BRIEF => Among the entries below, one line contains "The listed runs" and another contains "run 1 hour=0.0". Transcribe those two lines and every line between them, exactly.

ENTRIES SHOWN =>
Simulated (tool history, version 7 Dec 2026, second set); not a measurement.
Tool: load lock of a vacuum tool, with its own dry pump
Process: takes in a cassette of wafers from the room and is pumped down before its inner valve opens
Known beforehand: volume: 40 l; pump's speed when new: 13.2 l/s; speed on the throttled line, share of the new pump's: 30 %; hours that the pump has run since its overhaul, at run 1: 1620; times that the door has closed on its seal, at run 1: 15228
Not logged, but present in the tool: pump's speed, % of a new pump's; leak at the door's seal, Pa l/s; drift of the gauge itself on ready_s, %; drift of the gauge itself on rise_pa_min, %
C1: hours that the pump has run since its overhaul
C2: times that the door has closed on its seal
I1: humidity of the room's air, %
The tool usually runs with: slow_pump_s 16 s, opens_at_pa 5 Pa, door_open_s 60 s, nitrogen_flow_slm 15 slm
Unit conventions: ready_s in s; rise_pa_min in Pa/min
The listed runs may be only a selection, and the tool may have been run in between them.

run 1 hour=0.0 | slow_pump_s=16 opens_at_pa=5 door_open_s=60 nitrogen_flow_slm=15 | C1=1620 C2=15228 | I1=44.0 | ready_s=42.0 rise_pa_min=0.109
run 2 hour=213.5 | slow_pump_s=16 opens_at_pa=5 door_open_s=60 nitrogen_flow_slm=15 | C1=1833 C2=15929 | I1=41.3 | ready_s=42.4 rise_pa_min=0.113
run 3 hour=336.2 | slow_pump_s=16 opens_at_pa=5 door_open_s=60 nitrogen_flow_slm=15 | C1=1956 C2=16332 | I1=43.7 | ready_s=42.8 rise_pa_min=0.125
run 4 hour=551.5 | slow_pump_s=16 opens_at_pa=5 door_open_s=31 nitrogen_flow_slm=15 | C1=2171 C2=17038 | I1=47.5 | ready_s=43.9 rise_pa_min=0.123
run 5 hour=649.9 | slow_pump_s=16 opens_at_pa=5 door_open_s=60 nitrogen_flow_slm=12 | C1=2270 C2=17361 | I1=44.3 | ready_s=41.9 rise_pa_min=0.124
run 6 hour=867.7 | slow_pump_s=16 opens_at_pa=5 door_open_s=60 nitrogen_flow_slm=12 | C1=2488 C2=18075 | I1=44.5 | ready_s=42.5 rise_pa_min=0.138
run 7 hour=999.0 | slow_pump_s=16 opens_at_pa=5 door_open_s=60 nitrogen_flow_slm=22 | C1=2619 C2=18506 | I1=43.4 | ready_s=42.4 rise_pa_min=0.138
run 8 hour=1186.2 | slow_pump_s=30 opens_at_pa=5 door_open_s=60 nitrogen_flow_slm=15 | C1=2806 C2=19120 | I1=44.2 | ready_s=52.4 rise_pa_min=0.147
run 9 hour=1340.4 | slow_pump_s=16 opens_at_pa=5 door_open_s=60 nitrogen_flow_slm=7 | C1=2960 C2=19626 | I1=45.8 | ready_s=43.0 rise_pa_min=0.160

WRITTEN ANSWER =>
The listed runs may be only a selection, and the tool may have been run in between them.

run 1 hour=0.0 | slow_pump_s=16 opens_at_pa=5 door_open_s=60 nitrogen_flow_slm=15 | C1=1620 C2=15228 | I1=44.0 | ready_s=42.0 rise_pa_min=0.109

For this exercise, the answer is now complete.